- - - - -

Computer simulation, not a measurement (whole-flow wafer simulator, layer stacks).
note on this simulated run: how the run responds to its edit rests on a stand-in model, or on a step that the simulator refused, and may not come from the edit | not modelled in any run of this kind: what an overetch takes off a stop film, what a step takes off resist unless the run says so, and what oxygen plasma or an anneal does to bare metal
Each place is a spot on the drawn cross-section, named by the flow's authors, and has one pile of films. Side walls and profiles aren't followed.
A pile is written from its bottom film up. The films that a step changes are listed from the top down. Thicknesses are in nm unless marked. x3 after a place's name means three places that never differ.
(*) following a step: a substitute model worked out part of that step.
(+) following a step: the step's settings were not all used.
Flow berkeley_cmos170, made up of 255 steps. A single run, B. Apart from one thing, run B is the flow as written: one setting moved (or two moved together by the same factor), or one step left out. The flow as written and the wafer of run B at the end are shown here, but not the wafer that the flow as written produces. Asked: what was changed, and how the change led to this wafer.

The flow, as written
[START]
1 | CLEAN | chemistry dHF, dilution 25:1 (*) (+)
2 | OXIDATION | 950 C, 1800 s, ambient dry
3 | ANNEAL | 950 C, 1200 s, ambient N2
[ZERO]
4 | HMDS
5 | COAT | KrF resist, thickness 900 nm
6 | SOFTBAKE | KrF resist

- - - - -

▶ Task item
Which lines run from the one holding "note on this" through the one holding "5 | COAT | KrF resist, thickness 900 nm" in the records above? Repeat them exactly, both included, and nothing more.

▶ Expected answer
note on this simulated run: how the run responds to its edit rests on a stand-in model, or on a step that the simulator refused, and may not come from the edit | not modelled in any run of this kind: what an overetch takes off a stop film, what a step takes off resist unless the run says so, and what oxygen plasma or an anneal does to bare metal
Each place is a spot on the drawn cross-section, named by the flow's authors, and has one pile of films. Side walls and profiles aren't followed.
A pile is written from its bottom film up. The films that a step changes are listed from the top down. Thicknesses are in nm unless marked. x3 after a place's name means three places that never differ.
(*) following a step: a substitute model worked out part of that step.
(+) following a step: the step's settings were not all used.
Flow berkeley_cmos170, made up of 255 steps. A single run, B. Apart from one thing, run B is the flow as written: one setting moved (or two moved together by the same factor), or one step left out. The flow as written and the wafer of run B at the end are shown here, but not the wafer that the flow as written produces. Asked: what was changed, and how the change led to this wafer.

The flow, as written
[START]
1 | CLEAN | chemistry dHF, dilution 25:1 (*) (+)
2 | OXIDATION | 950 C, 1800 s, ambient dry
3 | ANNEAL | 950 C, 1200 s, ambient N2
[ZERO]
4 | HMDS
5 | COAT | KrF resist, thickness 900 nm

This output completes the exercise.